## Information
========================================
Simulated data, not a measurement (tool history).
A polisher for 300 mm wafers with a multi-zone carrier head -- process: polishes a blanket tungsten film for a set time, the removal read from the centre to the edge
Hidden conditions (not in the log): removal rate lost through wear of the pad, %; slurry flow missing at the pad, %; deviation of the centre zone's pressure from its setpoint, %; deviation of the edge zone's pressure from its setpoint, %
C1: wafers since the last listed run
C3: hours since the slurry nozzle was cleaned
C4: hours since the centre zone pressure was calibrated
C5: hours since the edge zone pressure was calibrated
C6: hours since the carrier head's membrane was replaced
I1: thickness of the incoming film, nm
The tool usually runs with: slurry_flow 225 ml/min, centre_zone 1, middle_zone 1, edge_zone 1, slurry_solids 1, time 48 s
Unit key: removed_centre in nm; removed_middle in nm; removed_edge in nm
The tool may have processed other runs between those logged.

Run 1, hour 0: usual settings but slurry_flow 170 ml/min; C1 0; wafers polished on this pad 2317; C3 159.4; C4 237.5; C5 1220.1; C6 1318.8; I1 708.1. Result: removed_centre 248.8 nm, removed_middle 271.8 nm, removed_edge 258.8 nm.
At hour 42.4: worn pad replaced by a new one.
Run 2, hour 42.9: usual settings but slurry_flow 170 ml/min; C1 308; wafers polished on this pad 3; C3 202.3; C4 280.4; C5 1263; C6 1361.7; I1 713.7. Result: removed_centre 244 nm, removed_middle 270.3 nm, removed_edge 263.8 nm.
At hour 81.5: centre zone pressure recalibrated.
========================================

## Work instruction
Only the lines above from the one with "The tool may" up to and including the one with "Run 2, hour" should be repeated, exactly as written.

## Task response
The tool may have processed other runs between those logged.

Run 1, hour 0: usual settings but slurry_flow 170 ml/min; C1 0; wafers polished on this pad 2317; C3 159.4; C4 237.5; C5 1220.1; C6 1318.8; I1 708.1. Result: removed_centre 248.8 nm, removed_middle 271.8 nm, removed_edge 258.8 nm.
At hour 42.4: worn pad replaced by a new one.
Run 2, hour 42.9: usual settings but slurry_flow 170 ml/min; C1 308; wafers polished on this pad 3; C3 202.3; C4 280.4; C5 1263; C6 1361.7; I1 713.7. Result: removed_centre 244 nm, removed_middle 270.3 nm, removed_edge 263.8 nm.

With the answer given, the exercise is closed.